● **Work task**:
Quote the material below exactly as written, from the first line to the line that holds "111 | ETCH |", endpoints included.

● **Data listing**:
**********

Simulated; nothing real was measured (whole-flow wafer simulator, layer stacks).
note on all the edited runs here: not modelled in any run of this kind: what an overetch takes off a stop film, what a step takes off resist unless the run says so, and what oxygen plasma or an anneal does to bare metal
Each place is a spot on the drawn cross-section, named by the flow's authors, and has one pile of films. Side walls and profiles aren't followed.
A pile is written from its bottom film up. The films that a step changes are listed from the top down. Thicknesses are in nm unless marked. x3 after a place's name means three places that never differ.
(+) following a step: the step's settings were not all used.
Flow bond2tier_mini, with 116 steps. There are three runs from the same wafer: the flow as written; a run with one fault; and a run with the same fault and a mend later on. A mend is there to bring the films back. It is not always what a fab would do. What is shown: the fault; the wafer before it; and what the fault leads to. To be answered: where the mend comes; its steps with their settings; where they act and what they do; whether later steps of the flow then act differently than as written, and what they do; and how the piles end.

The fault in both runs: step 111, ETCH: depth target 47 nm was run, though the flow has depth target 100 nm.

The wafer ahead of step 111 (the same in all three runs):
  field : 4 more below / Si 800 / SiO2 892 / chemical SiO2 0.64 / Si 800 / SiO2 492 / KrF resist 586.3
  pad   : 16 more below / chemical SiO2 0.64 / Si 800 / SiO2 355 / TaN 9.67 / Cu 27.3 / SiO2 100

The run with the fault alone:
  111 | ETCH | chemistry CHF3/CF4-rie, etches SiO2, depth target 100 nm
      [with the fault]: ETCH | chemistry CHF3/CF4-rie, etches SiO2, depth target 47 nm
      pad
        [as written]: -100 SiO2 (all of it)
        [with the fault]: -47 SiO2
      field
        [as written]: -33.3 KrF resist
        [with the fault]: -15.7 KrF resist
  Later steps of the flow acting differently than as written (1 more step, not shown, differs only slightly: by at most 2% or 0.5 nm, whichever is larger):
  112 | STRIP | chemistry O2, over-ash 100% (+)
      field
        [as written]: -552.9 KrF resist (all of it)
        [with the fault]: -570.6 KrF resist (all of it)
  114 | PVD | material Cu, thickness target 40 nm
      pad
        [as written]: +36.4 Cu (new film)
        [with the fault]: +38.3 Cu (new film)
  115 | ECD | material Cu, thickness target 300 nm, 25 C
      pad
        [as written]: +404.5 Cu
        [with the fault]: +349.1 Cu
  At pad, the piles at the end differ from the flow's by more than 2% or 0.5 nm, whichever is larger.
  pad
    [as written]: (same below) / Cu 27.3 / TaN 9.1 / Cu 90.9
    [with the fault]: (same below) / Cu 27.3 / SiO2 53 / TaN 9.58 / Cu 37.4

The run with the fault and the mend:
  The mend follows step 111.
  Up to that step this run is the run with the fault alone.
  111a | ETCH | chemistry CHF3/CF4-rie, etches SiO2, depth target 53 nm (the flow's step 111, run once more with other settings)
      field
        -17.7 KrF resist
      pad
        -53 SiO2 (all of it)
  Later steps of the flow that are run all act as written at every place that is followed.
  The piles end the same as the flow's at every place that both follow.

**********

● **Written solution**:
Simulated; nothing real was measured (whole-flow wafer simulator, layer stacks).
note on all the edited runs here: not modelled in any run of this kind: what an overetch takes off a stop film, what a step takes off resist unless the run says so, and what oxygen plasma or an anneal does to bare metal
Each place is a spot on the drawn cross-section, named by the flow's authors, and has one pile of films. Side walls and profiles aren't followed.
A pile is written from its bottom film up. The films that a step changes are listed from the top down. Thicknesses are in nm unless marked. x3 after a place's name means three places that never differ.
(+) following a step: the step's settings were not all used.
Flow bond2tier_mini, with 116 steps. There are three runs from the same wafer: the flow as written; a run with one fault; and a run with the same fault and a mend later on. A mend is there to bring the films back. It is not always what a fab would do. What is shown: the fault; the wafer before it; and what the fault leads to. To be answered: where the mend comes; its steps with their settings; where they act and what they do; whether later steps of the flow then act differently than as written, and what they do; and how the piles end.

The fault in both runs: step 111, ETCH: depth target 47 nm was run, though the flow has depth target 100 nm.

The wafer ahead of step 111 (the same in all three runs):
  field : 4 more below / Si 800 / SiO2 892 / chemical SiO2 0.64 / Si 800 / SiO2 492 / KrF resist 586.3
  pad   : 16 more below / chemical SiO2 0.64 / Si 800 / SiO2 355 / TaN 9.67 / Cu 27.3 / SiO2 100

The run with the fault alone:
  111 | ETCH | chemistry CHF3/CF4-rie, etches SiO2, depth target 100 nm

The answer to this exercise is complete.